+ + +
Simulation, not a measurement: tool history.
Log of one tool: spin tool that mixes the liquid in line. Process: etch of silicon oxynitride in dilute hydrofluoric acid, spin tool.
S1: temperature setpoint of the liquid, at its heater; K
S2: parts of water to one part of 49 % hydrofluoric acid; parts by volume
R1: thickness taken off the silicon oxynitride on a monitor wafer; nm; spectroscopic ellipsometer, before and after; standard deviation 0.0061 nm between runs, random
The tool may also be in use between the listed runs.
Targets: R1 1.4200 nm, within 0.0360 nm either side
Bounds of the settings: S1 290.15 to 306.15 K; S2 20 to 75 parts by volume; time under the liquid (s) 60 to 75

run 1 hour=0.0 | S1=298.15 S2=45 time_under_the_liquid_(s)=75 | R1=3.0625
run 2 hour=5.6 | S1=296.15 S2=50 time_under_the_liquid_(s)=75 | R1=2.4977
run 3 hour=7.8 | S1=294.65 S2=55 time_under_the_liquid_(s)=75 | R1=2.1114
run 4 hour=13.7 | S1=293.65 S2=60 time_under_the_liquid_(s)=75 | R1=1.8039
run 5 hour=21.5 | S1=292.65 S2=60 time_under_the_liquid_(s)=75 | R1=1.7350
+ + +

The material above must be written out again in full, exactly.

Your solution:
Simulation, not a measurement: tool history.
Log of one tool: spin tool that mixes the liquid in line. Process: etch of silicon oxynitride in dilute hydrofluoric acid, spin tool.
S1: temperature setpoint of the liquid, at its heater; K
S2: parts of water to one part of 49 % hydrofluoric acid; parts by volume
R1: thickness taken off the silicon oxynitride on a monitor wafer; nm; spectroscopic ellipsometer, before and after; standard deviation 0.0061 nm between runs, random
The tool may also be in use between the listed runs.
Targets: R1 1.4200 nm, within 0.0360 nm either side
Bounds of the settings: S1 290.15 to 306.15 K; S2 20 to 75 parts by volume; time under the liquid (s) 60 to 75

run 1 hour=0.0 | S1=298.15 S2=45 time_under_the_liquid_(s)=75 | R1=3.0625
run 2 hour=5.6 | S1=296.15 S2=50 time_under_the_liquid_(s)=75 | R1=2.4977
run 3 hour=7.8 | S1=294.65 S2=55 time_under_the_liquid_(s)=75 | R1=2.1114
run 4 hour=13.7 | S1=293.65 S2=60 time_under_the_liquid_(s)=75 | R1=1.8039
run 5 hour=21.5 | S1=292.65 S2=60 time_under_the_liquid_(s)=75 | R1=1.7350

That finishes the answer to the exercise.